_Recorded information_.
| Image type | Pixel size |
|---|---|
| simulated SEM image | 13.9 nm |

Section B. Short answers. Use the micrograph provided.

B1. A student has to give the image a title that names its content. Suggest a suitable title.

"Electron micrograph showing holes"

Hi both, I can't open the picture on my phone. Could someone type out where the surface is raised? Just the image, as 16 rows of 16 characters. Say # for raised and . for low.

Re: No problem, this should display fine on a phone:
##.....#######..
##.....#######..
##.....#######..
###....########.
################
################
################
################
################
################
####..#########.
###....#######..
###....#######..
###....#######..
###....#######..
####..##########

_Action item_.
Only the lines above starting with the one with "image | 13.9 nm |" and going through the one with "Hi both, I can't" are to be copied, word for word and with both ends kept.

_Answer section_.
| simulated SEM image | 13.9 nm |

Section B. Short answers. Use the micrograph provided.

B1. A student has to give the image a title that names its content. Suggest a suitable title.

"Electron micrograph showing holes"

Hi both, I can't open the picture on my phone. Could someone type out where the surface is raised? Just the image, as 16 rows of 16 characters. Say # for raised and . for low.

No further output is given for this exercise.